=== ASSIGNED TASK ===
Write the records out once more. Leave each line exactly as given.

DATASET: Begin
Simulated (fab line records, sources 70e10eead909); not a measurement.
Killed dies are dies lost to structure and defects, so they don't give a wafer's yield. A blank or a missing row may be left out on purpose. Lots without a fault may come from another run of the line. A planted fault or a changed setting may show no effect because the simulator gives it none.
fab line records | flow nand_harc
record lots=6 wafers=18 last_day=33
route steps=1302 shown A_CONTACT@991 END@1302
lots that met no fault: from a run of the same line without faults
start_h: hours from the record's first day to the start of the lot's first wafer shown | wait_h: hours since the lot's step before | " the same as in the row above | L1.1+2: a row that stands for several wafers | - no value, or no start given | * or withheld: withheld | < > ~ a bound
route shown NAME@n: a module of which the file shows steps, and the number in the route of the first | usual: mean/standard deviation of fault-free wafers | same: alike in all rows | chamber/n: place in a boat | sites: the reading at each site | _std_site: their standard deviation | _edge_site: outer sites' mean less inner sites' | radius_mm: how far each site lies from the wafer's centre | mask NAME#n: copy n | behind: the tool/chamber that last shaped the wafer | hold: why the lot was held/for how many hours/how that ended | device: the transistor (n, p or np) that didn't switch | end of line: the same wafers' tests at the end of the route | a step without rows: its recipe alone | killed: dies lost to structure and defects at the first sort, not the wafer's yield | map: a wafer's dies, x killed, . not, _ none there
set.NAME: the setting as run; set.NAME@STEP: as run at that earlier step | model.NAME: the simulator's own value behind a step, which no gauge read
DATASET: End

=== WORKED SOLUTION ===
Simulated (fab line records, sources 70e10eead909); not a measurement.
Killed dies are dies lost to structure and defects, so they don't give a wafer's yield. A blank or a missing row may be left out on purpose. Lots without a fault may come from another run of the line. A planted fault or a changed setting may show no effect because the simulator gives it none.
fab line records | flow nand_harc
record lots=6 wafers=18 last_day=33
route steps=1302 shown A_CONTACT@991 END@1302
lots that met no fault: from a run of the same line without faults
start_h: hours from the record's first day to the start of the lot's first wafer shown | wait_h: hours since the lot's step before | " the same as in the row above | L1.1+2: a row that stands for several wafers | - no value, or no start given | * or withheld: withheld | < > ~ a bound
route shown NAME@n: a module of which the file shows steps, and the number in the route of the first | usual: mean/standard deviation of fault-free wafers | same: alike in all rows | chamber/n: place in a boat | sites: the reading at each site | _std_site: their standard deviation | _edge_site: outer sites' mean less inner sites' | radius_mm: how far each site lies from the wafer's centre | mask NAME#n: copy n | behind: the tool/chamber that last shaped the wafer | hold: why the lot was held/for how many hours/how that ended | device: the transistor (n, p or np) that didn't switch | end of line: the same wafers' tests at the end of the route | a step without rows: its recipe alone | killed: dies lost to structure and defects at the first sort, not the wafer's yield | map: a wafer's dies, x killed, . not, _ none there
set.NAME: the setting as run; set.NAME@STEP: as run at that earlier step | model.NAME: the simulator's own value behind a step, which no gauge read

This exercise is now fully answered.